* **REQUIRED ACTION**: Copy out exactly the stretch of the listing below that begins at the line containing "1 px = 5.61 nm;simulated micrograph" and ends at the line containing "done, result = 170", and copy nothing outside it.

* **MATERIAL SUPPLIED**:
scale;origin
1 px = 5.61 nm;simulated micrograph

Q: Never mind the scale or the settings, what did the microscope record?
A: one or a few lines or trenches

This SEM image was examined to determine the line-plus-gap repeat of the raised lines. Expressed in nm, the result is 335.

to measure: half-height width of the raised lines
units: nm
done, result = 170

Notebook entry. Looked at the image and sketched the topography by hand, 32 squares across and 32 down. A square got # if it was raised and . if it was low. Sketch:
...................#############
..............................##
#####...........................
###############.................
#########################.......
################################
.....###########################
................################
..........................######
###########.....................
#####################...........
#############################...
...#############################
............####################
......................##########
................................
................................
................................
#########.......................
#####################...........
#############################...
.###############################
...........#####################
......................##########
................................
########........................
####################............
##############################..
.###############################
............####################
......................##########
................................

* **WRITTEN RESPONSE**:
1 px = 5.61 nm;simulated micrograph

Q: Never mind the scale or the settings, what did the microscope record?
A: one or a few lines or trenches

This SEM image was examined to determine the line-plus-gap repeat of the raised lines. Expressed in nm, the result is 335.

to measure: half-height width of the raised lines
units: nm
done, result = 170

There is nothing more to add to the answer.